Assigned task |
Starting with the first line and ending with the one that holds "TRAINER: Good, carry on.", retype the entries exactly.

The data |
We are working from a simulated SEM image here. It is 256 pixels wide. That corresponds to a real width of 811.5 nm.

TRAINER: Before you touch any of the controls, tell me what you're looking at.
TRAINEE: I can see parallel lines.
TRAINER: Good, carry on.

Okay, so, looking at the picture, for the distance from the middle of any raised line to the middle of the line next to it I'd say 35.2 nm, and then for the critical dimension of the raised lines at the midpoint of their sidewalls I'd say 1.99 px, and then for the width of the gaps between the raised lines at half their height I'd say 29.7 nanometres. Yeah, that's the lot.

Written response |
We are working from a simulated SEM image here. It is 256 pixels wide. That corresponds to a real width of 811.5 nm.

TRAINER: Before you touch any of the controls, tell me what you're looking at.
TRAINEE: I can see parallel lines.
TRAINER: Good, carry on.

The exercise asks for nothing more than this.